Work request: Start at the first line of the listing below. Write out each line exactly, stopping after the one that contains "S3: pressure of".

######

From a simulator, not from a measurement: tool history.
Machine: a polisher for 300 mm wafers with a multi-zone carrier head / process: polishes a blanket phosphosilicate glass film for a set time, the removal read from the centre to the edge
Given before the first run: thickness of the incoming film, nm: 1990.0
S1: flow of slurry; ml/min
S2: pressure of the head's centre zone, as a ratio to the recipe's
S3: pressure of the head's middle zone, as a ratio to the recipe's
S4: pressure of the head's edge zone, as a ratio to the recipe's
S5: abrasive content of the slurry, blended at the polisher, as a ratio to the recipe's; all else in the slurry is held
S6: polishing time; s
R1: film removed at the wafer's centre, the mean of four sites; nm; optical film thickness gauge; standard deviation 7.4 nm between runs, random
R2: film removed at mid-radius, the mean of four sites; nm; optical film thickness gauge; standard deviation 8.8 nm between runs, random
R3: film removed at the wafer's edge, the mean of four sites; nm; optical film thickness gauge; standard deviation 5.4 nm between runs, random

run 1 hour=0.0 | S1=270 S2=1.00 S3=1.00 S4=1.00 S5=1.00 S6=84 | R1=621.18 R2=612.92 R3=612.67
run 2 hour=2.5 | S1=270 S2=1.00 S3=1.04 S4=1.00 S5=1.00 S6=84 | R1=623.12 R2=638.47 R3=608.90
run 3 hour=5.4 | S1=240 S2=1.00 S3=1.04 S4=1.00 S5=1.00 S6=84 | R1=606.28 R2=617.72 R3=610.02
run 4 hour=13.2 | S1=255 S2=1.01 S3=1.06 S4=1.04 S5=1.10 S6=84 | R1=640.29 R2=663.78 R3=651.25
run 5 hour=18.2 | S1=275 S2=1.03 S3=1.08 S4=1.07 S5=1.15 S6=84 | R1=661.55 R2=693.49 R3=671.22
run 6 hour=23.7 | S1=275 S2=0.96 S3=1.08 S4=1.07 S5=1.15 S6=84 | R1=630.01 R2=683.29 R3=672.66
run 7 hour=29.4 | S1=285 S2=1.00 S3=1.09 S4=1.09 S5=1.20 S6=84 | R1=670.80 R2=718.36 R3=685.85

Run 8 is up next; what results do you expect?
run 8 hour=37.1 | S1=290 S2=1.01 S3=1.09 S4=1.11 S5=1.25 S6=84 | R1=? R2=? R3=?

######

Task solution:
From a simulator, not from a measurement: tool history.
Machine: a polisher for 300 mm wafers with a multi-zone carrier head / process: polishes a blanket phosphosilicate glass film for a set time, the removal read from the centre to the edge
Given before the first run: thickness of the incoming film, nm: 1990.0
S1: flow of slurry; ml/min
S2: pressure of the head's centre zone, as a ratio to the recipe's
S3: pressure of the head's middle zone, as a ratio to the recipe's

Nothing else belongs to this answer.